[[ Material shown, beginning ]]

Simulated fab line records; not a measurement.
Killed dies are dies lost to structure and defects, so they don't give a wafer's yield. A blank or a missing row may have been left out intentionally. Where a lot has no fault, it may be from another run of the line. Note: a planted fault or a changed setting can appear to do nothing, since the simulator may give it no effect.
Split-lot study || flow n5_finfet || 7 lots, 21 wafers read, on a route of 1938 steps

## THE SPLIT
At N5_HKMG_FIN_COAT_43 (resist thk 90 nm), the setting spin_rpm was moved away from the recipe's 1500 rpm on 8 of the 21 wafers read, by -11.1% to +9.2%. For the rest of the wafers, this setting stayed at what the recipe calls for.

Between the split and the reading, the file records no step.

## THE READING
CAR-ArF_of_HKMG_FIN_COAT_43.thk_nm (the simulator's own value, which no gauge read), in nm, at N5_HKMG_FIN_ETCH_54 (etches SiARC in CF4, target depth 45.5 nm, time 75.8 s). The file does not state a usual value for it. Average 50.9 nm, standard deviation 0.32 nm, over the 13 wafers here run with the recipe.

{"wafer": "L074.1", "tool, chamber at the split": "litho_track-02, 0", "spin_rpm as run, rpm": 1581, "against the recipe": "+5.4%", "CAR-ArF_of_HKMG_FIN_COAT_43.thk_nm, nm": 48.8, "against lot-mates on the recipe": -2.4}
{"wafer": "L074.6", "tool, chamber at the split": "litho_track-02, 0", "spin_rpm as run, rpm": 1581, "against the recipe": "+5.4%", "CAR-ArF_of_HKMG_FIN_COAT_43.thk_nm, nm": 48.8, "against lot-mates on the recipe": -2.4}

[[ Material shown, end ]]

* [Exercise]:
All the lines above should be written out once more, exactly.

* [Exercise output]:
Simulated fab line records; not a measurement.
Killed dies are dies lost to structure and defects, so they don't give a wafer's yield. A blank or a missing row may have been left out intentionally. Where a lot has no fault, it may be from another run of the line. Note: a planted fault or a changed setting can appear to do nothing, since the simulator may give it no effect.
Split-lot study || flow n5_finfet || 7 lots, 21 wafers read, on a route of 1938 steps

## THE SPLIT
At N5_HKMG_FIN_COAT_43 (resist thk 90 nm), the setting spin_rpm was moved away from the recipe's 1500 rpm on 8 of the 21 wafers read, by -11.1% to +9.2%. For the rest of the wafers, this setting stayed at what the recipe calls for.

Between the split and the reading, the file records no step.

## THE READING
CAR-ArF_of_HKMG_FIN_COAT_43.thk_nm (the simulator's own value, which no gauge read), in nm, at N5_HKMG_FIN_ETCH_54 (etches SiARC in CF4, target depth 45.5 nm, time 75.8 s). The file does not state a usual value for it. Average 50.9 nm, standard deviation 0.32 nm, over the 13 wafers here run with the recipe.

{"wafer": "L074.1", "tool, chamber at the split": "litho_track-02, 0", "spin_rpm as run, rpm": 1581, "against the recipe": "+5.4%", "CAR-ArF_of_HKMG_FIN_COAT_43.thk_nm, nm": 48.8, "against lot-mates on the recipe": -2.4}
{"wafer": "L074.6", "tool, chamber at the split": "litho_track-02, 0", "spin_rpm as run, rpm": 1581, "against the recipe": "+5.4%", "CAR-ArF_of_HKMG_FIN_COAT_43.thk_nm, nm": 48.8, "against lot-mates on the recipe": -2.4}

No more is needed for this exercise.